╭──

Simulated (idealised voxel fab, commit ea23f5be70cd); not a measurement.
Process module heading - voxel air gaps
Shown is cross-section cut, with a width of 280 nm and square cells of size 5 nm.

╰──

BRIEF:
Retype all of the material exactly as it stands above.

TASK OUTPUT:
Simulated (idealised voxel fab, commit ea23f5be70cd); not a measurement.
Process module heading - voxel air gaps
Shown is cross-section cut, with a width of 280 nm and square cells of size 5 nm.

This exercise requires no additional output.